* Work item:
Output only the lines below from the one containing "Log of one tool: dryer" to the one containing "vessel: 4.0 l;", exactly as written, both ends kept.

>>>

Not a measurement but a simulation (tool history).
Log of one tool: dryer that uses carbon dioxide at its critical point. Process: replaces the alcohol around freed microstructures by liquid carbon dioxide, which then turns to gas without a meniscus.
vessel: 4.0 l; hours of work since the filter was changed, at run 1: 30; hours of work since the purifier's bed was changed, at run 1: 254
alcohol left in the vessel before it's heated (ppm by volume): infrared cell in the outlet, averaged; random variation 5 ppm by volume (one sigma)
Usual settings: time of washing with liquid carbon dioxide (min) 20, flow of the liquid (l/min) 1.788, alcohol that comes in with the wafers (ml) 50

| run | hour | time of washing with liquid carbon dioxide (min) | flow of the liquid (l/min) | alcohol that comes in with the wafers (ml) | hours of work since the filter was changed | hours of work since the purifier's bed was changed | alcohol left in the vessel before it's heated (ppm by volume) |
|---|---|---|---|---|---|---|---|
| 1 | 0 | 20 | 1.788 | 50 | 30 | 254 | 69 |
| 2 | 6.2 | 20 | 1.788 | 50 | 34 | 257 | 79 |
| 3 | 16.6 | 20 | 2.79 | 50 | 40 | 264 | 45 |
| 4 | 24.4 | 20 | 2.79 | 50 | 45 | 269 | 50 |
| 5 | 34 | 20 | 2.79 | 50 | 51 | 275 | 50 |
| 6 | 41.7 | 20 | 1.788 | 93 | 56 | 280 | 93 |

<<<

* Task solution:
Log of one tool: dryer that uses carbon dioxide at its critical point. Process: replaces the alcohol around freed microstructures by liquid carbon dioxide, which then turns to gas without a meniscus.
vessel: 4.0 l; hours of work since the filter was changed, at run 1: 30; hours of work since the purifier's bed was changed, at run 1: 254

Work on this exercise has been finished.